Data extract Start Marker

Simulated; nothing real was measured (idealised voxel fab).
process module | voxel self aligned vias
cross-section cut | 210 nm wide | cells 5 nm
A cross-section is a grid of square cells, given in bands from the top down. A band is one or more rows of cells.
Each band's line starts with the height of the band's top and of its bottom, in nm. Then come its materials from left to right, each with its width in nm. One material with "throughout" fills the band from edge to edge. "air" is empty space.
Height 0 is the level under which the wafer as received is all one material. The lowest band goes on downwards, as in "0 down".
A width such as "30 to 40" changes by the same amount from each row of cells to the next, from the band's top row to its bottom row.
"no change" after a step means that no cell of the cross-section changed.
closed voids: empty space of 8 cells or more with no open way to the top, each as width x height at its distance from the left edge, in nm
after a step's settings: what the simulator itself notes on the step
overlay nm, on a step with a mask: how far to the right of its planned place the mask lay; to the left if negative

Data extract End Marker

Task item » Each line of the data is to be retyped exactly.

Solution »
Simulated; nothing real was measured (idealised voxel fab).
process module | voxel self aligned vias
cross-section cut | 210 nm wide | cells 5 nm
A cross-section is a grid of square cells, given in bands from the top down. A band is one or more rows of cells.
Each band's line starts with the height of the band's top and of its bottom, in nm. Then come its materials from left to right, each with its width in nm. One material with "throughout" fills the band from edge to edge. "air" is empty space.
Height 0 is the level under which the wafer as received is all one material. The lowest band goes on downwards, as in "0 down".
A width such as "30 to 40" changes by the same amount from each row of cells to the next, from the band's top row to its bottom row.
"no change" after a step means that no cell of the cross-section changed.
closed voids: empty space of 8 cells or more with no open way to the top, each as width x height at its distance from the left edge, in nm
after a step's settings: what the simulator itself notes on the step
overlay nm, on a step with a mask: how far to the right of its planned place the mask lay; to the left if negative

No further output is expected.